──────

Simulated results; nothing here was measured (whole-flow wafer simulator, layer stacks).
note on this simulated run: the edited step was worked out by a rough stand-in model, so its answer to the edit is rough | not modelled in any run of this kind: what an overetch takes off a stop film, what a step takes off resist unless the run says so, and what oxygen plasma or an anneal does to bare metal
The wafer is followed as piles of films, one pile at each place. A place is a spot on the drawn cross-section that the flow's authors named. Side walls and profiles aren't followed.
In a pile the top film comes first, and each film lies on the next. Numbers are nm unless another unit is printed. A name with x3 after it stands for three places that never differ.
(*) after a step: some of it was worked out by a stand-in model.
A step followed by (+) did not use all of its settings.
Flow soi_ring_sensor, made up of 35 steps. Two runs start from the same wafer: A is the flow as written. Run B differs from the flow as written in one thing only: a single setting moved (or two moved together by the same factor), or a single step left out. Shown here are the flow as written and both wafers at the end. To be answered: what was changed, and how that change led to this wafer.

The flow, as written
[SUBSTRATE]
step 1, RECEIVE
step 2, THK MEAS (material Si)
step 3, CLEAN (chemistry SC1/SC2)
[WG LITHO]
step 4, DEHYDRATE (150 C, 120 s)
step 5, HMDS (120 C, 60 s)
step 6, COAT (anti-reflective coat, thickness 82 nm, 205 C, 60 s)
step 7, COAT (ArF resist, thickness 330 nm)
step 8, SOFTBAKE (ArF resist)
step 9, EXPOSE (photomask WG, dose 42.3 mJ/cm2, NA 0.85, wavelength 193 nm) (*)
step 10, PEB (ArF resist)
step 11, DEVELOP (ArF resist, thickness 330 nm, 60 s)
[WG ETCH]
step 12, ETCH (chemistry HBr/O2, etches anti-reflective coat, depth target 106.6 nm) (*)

──────

## Work item
Send back exactly the lines of the listing above starting at the one with "The wafer is" and ending at the one with "step 6, COAT", inclusive, and no others.

## Reply
The wafer is followed as piles of films, one pile at each place. A place is a spot on the drawn cross-section that the flow's authors named. Side walls and profiles aren't followed.
In a pile the top film comes first, and each film lies on the next. Numbers are nm unless another unit is printed. A name with x3 after it stands for three places that never differ.
(*) after a step: some of it was worked out by a stand-in model.
A step followed by (+) did not use all of its settings.
Flow soi_ring_sensor, made up of 35 steps. Two runs start from the same wafer: A is the flow as written. Run B differs from the flow as written in one thing only: a single setting moved (or two moved together by the same factor), or a single step left out. Shown here are the flow as written and both wafers at the end. To be answered: what was changed, and how that change led to this wafer.

The flow, as written
[SUBSTRATE]
step 1, RECEIVE
step 2, THK MEAS (material Si)
step 3, CLEAN (chemistry SC1/SC2)
[WG LITHO]
step 4, DEHYDRATE (150 C, 120 s)
step 5, HMDS (120 C, 60 s)
step 6, COAT (anti-reflective coat, thickness 82 nm, 205 C, 60 s)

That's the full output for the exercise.